----------

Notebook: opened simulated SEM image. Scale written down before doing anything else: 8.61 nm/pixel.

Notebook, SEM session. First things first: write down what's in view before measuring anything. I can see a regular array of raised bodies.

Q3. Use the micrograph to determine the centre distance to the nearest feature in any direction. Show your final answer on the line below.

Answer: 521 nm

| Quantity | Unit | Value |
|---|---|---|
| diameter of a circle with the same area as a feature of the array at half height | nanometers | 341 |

----------

◆ **Work order**:
Output every record above, exactly as written.

◆ **Response box**:
Notebook: opened simulated SEM image. Scale written down before doing anything else: 8.61 nm/pixel.

Notebook, SEM session. First things first: write down what's in view before measuring anything. I can see a regular array of raised bodies.

Q3. Use the micrograph to determine the centre distance to the nearest feature in any direction. Show your final answer on the line below.

Answer: 521 nm

| Quantity | Unit | Value |
|---|---|---|
| diameter of a circle with the same area as a feature of the array at half height | nanometers | 341 |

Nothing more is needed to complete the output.